****

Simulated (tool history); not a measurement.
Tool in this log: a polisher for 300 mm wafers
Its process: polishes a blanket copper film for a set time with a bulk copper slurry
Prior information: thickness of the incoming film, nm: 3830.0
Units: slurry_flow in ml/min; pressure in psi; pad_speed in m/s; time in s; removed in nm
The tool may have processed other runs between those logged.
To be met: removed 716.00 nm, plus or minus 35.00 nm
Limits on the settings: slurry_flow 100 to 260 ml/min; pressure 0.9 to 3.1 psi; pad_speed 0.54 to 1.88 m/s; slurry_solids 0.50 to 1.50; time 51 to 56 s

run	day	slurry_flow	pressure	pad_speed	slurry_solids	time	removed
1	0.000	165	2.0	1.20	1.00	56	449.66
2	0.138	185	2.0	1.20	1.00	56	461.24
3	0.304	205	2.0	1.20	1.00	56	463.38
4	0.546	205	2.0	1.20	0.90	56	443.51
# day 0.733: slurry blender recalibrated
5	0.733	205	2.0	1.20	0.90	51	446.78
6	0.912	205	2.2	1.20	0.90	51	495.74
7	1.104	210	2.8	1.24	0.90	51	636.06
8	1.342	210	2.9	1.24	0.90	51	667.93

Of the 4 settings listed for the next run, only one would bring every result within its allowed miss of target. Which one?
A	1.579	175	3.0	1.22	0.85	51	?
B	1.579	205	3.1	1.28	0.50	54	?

****

- [REQUIREMENT] Please write out the whole listing once more, exactly.

- [ANSWER AREA]
Simulated (tool history); not a measurement.
Tool in this log: a polisher for 300 mm wafers
Its process: polishes a blanket copper film for a set time with a bulk copper slurry
Prior information: thickness of the incoming film, nm: 3830.0
Units: slurry_flow in ml/min; pressure in psi; pad_speed in m/s; time in s; removed in nm
The tool may have processed other runs between those logged.
To be met: removed 716.00 nm, plus or minus 35.00 nm
Limits on the settings: slurry_flow 100 to 260 ml/min; pressure 0.9 to 3.1 psi; pad_speed 0.54 to 1.88 m/s; slurry_solids 0.50 to 1.50; time 51 to 56 s

run	day	slurry_flow	pressure	pad_speed	slurry_solids	time	removed
1	0.000	165	2.0	1.20	1.00	56	449.66
2	0.138	185	2.0	1.20	1.00	56	461.24
3	0.304	205	2.0	1.20	1.00	56	463.38
4	0.546	205	2.0	1.20	0.90	56	443.51
# day 0.733: slurry blender recalibrated
5	0.733	205	2.0	1.20	0.90	51	446.78
6	0.912	205	2.2	1.20	0.90	51	495.74
7	1.104	210	2.8	1.24	0.90	51	636.06
8	1.342	210	2.9	1.24	0.90	51	667.93

Of the 4 settings listed for the next run, only one would bring every result within its allowed miss of target. Which one?
A	1.579	175	3.0	1.22	0.85	51	?
B	1.579	205	3.1	1.28	0.50	54	?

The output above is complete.